Exercise :: Below are the records. Retype exactly the lines between the lines holding "note on this" and "A step followed", inclusive.

Record excerpts ::
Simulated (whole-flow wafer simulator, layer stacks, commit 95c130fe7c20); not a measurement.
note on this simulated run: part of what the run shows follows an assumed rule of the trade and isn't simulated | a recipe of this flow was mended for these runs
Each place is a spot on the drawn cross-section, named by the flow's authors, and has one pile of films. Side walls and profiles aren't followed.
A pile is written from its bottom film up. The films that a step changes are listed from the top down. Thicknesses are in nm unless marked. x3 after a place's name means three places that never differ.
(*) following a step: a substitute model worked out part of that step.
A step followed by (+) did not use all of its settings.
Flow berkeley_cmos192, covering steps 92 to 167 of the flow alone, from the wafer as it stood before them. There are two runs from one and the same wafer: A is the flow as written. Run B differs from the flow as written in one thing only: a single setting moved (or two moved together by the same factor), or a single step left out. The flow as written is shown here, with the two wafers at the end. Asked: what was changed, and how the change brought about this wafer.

Your response ::
note on this simulated run: part of what the run shows follows an assumed rule of the trade and isn't simulated | a recipe of this flow was mended for these runs
Each place is a spot on the drawn cross-section, named by the flow's authors, and has one pile of films. Side walls and profiles aren't followed.
A pile is written from its bottom film up. The films that a step changes are listed from the top down. Thicknesses are in nm unless marked. x3 after a place's name means three places that never differ.
(*) following a step: a substitute model worked out part of that step.
A step followed by (+) did not use all of its settings.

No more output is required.